> **REQUIREMENT**:
Transcribe the data that follows. Match it character for character.

> **DATA TO EXAMINE**:
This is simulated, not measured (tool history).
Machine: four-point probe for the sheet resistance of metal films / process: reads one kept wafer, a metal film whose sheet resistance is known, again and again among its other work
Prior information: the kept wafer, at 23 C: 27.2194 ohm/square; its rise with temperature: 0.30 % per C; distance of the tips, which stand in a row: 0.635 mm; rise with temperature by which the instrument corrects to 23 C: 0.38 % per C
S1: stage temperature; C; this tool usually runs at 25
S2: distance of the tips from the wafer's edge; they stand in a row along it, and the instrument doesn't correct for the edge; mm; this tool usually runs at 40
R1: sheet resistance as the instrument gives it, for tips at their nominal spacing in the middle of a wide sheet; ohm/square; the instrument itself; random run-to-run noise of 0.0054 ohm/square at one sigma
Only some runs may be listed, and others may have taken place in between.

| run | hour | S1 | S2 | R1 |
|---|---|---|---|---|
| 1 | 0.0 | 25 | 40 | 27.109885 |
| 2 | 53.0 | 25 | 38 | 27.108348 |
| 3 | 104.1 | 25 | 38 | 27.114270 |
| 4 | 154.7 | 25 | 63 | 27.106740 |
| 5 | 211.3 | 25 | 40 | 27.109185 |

> **WRITTEN SOLUTION**:
This is simulated, not measured (tool history).
Machine: four-point probe for the sheet resistance of metal films / process: reads one kept wafer, a metal film whose sheet resistance is known, again and again among its other work
Prior information: the kept wafer, at 23 C: 27.2194 ohm/square; its rise with temperature: 0.30 % per C; distance of the tips, which stand in a row: 0.635 mm; rise with temperature by which the instrument corrects to 23 C: 0.38 % per C
S1: stage temperature; C; this tool usually runs at 25
S2: distance of the tips from the wafer's edge; they stand in a row along it, and the instrument doesn't correct for the edge; mm; this tool usually runs at 40
R1: sheet resistance as the instrument gives it, for tips at their nominal spacing in the middle of a wide sheet; ohm/square; the instrument itself; random run-to-run noise of 0.0054 ohm/square at one sigma
Only some runs may be listed, and others may have taken place in between.

| run | hour | S1 | S2 | R1 |
|---|---|---|---|---|
| 1 | 0.0 | 25 | 40 | 27.109885 |
| 2 | 53.0 | 25 | 38 | 27.108348 |
| 3 | 104.1 | 25 | 38 | 27.114270 |
| 4 | 154.7 | 25 | 63 | 27.106740 |
| 5 | 211.3 | 25 | 40 | 27.109185 |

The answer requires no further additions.